Records supplied >>
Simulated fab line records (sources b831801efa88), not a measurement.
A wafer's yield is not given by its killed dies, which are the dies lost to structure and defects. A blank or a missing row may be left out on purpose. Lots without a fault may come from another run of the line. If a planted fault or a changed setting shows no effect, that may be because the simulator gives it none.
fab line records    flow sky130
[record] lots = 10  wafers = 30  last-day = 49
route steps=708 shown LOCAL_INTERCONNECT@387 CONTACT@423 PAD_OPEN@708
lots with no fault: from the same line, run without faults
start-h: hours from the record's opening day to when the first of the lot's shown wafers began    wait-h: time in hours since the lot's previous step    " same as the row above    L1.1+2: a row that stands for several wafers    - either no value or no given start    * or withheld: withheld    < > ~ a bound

Work item >>
Each line from the top of the material above through the line with "A wafer's yield" must be echoed exactly, and no other line.

Written answer >>
Simulated fab line records (sources b831801efa88), not a measurement.
A wafer's yield is not given by its killed dies, which are the dies lost to structure and defects. A blank or a missing row may be left out on purpose. Lots without a fault may come from another run of the line. If a planted fault or a changed setting shows no effect, that may be because the simulator gives it none.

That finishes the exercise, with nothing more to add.